## Study material
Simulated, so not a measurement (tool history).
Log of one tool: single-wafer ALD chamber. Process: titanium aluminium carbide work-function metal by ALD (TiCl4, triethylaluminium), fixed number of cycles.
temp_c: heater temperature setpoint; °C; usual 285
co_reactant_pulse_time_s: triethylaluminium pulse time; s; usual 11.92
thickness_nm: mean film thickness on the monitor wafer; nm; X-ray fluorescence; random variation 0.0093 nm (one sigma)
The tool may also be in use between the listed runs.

## Work instruction
Print the material above once more, exactly.

## Task solution
Simulated, so not a measurement (tool history).
Log of one tool: single-wafer ALD chamber. Process: titanium aluminium carbide work-function metal by ALD (TiCl4, triethylaluminium), fixed number of cycles.
temp_c: heater temperature setpoint; °C; usual 285
co_reactant_pulse_time_s: triethylaluminium pulse time; s; usual 11.92
thickness_nm: mean film thickness on the monitor wafer; nm; X-ray fluorescence; random variation 0.0093 nm (one sigma)
The tool may also be in use between the listed runs.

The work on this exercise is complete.